━━ DATA FOR ANALYSIS ━━

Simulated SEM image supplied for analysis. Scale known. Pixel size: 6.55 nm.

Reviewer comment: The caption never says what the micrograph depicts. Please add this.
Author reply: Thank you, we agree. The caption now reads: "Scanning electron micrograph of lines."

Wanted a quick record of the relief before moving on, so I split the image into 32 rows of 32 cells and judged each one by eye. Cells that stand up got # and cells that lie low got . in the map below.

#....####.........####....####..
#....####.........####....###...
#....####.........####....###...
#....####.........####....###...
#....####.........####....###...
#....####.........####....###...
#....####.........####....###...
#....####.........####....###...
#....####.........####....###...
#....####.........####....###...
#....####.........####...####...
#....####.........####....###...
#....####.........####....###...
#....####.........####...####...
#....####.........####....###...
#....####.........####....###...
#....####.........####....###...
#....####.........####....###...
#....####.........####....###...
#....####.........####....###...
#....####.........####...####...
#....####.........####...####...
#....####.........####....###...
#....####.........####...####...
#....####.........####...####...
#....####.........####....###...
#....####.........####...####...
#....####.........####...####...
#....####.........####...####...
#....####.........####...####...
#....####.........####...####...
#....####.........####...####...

━━━

* **BRIEF**
Copy out only the lines of the records above from the one with "Reviewer comment: The" through the one with "Author reply: Thank", exactly as they stand, both included.

* **EXERCISE RESPONSE**
Reviewer comment: The caption never says what the micrograph depicts. Please add this.
Author reply: Thank you, we agree. The caption now reads: "Scanning electron micrograph of lines."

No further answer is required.